__ACTION ITEM__:
Starting with the first line of the records, write out each line exactly until you have included the line containing "Columns: 32".

#### EXCERPTED DATA

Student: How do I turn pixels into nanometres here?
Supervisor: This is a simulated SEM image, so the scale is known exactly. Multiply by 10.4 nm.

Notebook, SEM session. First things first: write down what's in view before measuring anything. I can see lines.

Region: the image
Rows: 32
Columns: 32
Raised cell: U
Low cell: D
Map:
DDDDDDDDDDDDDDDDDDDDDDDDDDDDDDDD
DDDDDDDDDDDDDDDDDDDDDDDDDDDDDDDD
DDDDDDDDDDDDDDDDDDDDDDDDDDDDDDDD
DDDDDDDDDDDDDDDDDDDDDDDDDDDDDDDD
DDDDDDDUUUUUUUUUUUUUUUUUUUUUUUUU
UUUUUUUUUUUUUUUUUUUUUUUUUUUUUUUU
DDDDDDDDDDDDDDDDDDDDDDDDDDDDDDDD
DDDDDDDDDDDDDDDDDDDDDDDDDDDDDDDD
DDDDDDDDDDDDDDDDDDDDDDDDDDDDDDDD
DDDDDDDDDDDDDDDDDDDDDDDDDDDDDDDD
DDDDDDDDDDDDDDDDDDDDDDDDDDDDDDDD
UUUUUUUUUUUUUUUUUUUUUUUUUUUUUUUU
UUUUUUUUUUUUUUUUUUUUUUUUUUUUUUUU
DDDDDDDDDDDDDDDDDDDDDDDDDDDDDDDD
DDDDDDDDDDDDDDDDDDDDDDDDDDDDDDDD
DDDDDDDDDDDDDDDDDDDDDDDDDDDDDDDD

########

__EXERCISE RESULT__:
Student: How do I turn pixels into nanometres here?
Supervisor: This is a simulated SEM image, so the scale is known exactly. Multiply by 10.4 nm.

Notebook, SEM session. First things first: write down what's in view before measuring anything. I can see lines.

Region: the image
Rows: 32
Columns: 32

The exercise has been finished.